WORK TASK:
From the first line of the data below, repeat each line exactly until you reach the line with "A pile is written"; include that line too.

Start of EXCERPTED RECORDS

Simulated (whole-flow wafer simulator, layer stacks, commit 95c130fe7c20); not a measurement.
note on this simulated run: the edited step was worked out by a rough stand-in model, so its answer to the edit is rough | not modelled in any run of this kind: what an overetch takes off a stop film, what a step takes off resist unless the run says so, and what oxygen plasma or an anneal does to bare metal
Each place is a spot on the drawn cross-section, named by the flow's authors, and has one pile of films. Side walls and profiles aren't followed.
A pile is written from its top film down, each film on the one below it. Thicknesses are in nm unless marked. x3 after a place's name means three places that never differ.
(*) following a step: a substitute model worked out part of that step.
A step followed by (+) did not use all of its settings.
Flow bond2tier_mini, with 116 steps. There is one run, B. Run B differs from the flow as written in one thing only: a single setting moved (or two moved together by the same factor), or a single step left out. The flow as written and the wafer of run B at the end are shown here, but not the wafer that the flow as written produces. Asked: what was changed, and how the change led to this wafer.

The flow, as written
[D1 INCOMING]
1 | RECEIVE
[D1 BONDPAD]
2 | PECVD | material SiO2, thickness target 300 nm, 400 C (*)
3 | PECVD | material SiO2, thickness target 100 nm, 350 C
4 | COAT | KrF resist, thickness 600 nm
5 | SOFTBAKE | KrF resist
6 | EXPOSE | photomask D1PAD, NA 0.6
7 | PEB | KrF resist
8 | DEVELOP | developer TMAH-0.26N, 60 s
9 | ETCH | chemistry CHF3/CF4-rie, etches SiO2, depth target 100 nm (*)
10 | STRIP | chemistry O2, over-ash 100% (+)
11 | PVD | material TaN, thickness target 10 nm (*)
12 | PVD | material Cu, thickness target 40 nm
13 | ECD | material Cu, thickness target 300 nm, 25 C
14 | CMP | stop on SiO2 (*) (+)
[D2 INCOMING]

End of EXCERPTED RECORDS

WRITTEN SOLUTION:
Simulated (whole-flow wafer simulator, layer stacks, commit 95c130fe7c20); not a measurement.
note on this simulated run: the edited step was worked out by a rough stand-in model, so its answer to the edit is rough | not modelled in any run of this kind: what an overetch takes off a stop film, what a step takes off resist unless the run says so, and what oxygen plasma or an anneal does to bare metal
Each place is a spot on the drawn cross-section, named by the flow's authors, and has one pile of films. Side walls and profiles aren't followed.
A pile is written from its top film down, each film on the one below it. Thicknesses are in nm unless marked. x3 after a place's name means three places that never differ.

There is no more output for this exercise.